- - -

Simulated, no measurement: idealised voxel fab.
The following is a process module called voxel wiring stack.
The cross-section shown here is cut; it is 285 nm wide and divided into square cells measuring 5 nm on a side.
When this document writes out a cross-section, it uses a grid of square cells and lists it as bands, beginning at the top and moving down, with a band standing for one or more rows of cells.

- - -

For this exercise, output all the data exactly as shown above.

Simulated, no measurement: idealised voxel fab.
The following is a process module called voxel wiring stack.
The cross-section shown here is cut; it is 285 nm wide and divided into square cells measuring 5 nm on a side.
When this document writes out a cross-section, it uses a grid of square cells and lists it as bands, beginning at the top and moving down, with a band standing for one or more rows of cells.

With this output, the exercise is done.